######
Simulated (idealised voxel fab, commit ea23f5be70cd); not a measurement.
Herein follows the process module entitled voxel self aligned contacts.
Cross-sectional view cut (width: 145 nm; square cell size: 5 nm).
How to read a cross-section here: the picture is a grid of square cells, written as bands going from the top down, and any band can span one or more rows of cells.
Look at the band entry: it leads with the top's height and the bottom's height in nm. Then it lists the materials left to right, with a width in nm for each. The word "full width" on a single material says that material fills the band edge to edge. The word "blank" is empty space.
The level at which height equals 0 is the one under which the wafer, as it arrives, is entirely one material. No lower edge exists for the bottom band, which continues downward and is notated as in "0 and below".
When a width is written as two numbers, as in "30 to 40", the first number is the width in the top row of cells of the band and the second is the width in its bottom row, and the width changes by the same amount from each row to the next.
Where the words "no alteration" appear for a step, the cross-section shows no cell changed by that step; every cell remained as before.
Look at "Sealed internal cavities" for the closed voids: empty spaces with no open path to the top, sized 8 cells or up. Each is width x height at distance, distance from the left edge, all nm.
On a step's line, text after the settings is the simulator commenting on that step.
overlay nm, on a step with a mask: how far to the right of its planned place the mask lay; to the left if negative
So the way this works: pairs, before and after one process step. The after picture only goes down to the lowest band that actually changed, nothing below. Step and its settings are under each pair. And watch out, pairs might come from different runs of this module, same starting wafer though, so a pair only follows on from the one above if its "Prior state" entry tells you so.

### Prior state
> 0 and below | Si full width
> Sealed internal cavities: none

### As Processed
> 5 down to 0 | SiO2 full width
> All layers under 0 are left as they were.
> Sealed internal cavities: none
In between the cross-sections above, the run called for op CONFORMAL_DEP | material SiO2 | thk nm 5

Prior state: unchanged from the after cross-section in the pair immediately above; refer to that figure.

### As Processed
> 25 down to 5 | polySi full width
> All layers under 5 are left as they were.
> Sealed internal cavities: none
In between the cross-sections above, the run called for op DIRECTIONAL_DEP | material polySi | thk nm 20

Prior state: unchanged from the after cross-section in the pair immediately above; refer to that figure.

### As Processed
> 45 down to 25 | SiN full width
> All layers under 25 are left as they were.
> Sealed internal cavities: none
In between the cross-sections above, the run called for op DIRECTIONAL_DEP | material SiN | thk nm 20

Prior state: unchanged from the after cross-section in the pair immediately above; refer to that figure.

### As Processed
######

Each line from the top of the material above, through the one that contains "Look at the", should be restated word for word.

Simulated (idealised voxel fab, commit ea23f5be70cd); not a measurement.
Herein follows the process module entitled voxel self aligned contacts.
Cross-sectional view cut (width: 145 nm; square cell size: 5 nm).
How to read a cross-section here: the picture is a grid of square cells, written as bands going from the top down, and any band can span one or more rows of cells.
Look at the band entry: it leads with the top's height and the bottom's height in nm. Then it lists the materials left to right, with a width in nm for each. The word "full width" on a single material says that material fills the band edge to edge. The word "blank" is empty space.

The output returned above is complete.